*Work instruction*.
Up to and including the line with "For reference, the", reproduce the listing below exactly, beginning at its first line.

------------------------------------

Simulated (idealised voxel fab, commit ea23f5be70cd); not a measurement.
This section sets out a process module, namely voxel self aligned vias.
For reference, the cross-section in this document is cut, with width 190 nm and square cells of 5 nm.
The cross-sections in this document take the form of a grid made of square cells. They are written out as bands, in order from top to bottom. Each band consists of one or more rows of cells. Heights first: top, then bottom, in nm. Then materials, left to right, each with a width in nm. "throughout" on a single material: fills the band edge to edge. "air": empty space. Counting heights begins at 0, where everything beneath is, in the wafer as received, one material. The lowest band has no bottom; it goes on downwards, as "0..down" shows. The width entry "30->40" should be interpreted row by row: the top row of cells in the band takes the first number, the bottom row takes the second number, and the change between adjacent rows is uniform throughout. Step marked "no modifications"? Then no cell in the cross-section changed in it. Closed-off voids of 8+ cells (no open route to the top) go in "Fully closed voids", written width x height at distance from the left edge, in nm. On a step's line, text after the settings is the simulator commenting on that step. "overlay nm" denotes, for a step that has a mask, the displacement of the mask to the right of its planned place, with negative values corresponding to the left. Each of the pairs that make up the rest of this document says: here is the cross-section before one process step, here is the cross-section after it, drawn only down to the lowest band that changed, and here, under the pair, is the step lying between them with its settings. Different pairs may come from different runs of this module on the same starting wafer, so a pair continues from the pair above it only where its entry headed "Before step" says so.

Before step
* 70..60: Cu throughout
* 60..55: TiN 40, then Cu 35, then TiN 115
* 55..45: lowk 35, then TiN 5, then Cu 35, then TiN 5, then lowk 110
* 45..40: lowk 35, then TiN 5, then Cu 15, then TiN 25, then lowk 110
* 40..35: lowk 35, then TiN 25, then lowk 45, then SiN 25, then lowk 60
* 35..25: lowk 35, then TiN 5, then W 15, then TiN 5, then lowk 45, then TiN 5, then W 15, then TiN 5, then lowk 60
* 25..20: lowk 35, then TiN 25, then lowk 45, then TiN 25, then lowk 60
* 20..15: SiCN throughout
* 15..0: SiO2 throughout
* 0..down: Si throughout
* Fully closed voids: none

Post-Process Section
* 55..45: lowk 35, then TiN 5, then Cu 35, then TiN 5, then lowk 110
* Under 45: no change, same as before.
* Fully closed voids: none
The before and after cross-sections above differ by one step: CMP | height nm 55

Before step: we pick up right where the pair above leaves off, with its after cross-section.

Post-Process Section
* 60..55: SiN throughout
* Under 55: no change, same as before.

------------------------------------

*Response box*.
Simulated (idealised voxel fab, commit ea23f5be70cd); not a measurement.
This section sets out a process module, namely voxel self aligned vias.
For reference, the cross-section in this document is cut, with width 190 nm and square cells of 5 nm.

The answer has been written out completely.